- **Supplied information**
+--
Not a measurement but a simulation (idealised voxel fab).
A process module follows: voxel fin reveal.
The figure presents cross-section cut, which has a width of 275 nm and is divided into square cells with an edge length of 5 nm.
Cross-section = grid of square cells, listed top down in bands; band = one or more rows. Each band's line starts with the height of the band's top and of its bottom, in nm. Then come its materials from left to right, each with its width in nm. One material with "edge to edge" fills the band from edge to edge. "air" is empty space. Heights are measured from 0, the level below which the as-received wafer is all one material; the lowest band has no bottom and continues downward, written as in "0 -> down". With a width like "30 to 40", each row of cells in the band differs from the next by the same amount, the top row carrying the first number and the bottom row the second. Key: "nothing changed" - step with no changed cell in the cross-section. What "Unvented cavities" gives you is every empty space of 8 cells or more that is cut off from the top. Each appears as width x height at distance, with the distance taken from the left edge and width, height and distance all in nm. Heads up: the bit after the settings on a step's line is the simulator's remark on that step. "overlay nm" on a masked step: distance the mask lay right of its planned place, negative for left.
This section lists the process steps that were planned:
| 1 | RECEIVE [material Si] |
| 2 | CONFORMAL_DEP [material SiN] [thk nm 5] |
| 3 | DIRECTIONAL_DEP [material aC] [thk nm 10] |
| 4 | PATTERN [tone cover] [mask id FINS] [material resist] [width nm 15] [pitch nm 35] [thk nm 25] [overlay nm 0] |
+--

- **Exercise**
Output the entire listing exactly as written.

- **Expected answer**
Not a measurement but a simulation (idealised voxel fab).
A process module follows: voxel fin reveal.
The figure presents cross-section cut, which has a width of 275 nm and is divided into square cells with an edge length of 5 nm.
Cross-section = grid of square cells, listed top down in bands; band = one or more rows. Each band's line starts with the height of the band's top and of its bottom, in nm. Then come its materials from left to right, each with its width in nm. One material with "edge to edge" fills the band from edge to edge. "air" is empty space. Heights are measured from 0, the level below which the as-received wafer is all one material; the lowest band has no bottom and continues downward, written as in "0 -> down". With a width like "30 to 40", each row of cells in the band differs from the next by the same amount, the top row carrying the first number and the bottom row the second. Key: "nothing changed" - step with no changed cell in the cross-section. What "Unvented cavities" gives you is every empty space of 8 cells or more that is cut off from the top. Each appears as width x height at distance, with the distance taken from the left edge and width, height and distance all in nm. Heads up: the bit after the settings on a step's line is the simulator's remark on that step. "overlay nm" on a masked step: distance the mask lay right of its planned place, negative for left.
This section lists the process steps that were planned:
| 1 | RECEIVE [material Si] |
| 2 | CONFORMAL_DEP [material SiN] [thk nm 5] |
| 3 | DIRECTIONAL_DEP [material aC] [thk nm 10] |
| 4 | PATTERN [tone cover] [mask id FINS] [material resist] [width nm 15] [pitch nm 35] [thk nm 25] [overlay nm 0] |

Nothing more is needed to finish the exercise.